Required action:
Of all the lines in the entries below, give again exactly those starting at the line containing "P1: polish blanket" and ending at the line containing "The tool may", both ends included, and no others.

= Beginning of Section =
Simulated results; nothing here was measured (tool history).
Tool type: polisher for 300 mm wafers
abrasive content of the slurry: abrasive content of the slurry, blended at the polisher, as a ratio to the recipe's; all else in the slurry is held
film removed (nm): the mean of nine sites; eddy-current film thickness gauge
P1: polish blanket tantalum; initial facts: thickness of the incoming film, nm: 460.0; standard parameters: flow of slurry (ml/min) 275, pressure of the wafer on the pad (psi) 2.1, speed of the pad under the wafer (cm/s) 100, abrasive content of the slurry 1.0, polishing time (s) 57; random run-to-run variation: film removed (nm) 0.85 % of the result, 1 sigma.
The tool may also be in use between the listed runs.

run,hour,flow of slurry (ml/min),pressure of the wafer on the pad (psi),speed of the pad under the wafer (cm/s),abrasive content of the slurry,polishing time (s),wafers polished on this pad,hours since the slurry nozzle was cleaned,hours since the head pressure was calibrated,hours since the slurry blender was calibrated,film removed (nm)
= End of Section =

Task response:
P1: polish blanket tantalum; initial facts: thickness of the incoming film, nm: 460.0; standard parameters: flow of slurry (ml/min) 275, pressure of the wafer on the pad (psi) 2.1, speed of the pad under the wafer (cm/s) 100, abrasive content of the slurry 1.0, polishing time (s) 57; random run-to-run variation: film removed (nm) 0.85 % of the result, 1 sigma.
The tool may also be in use between the listed runs.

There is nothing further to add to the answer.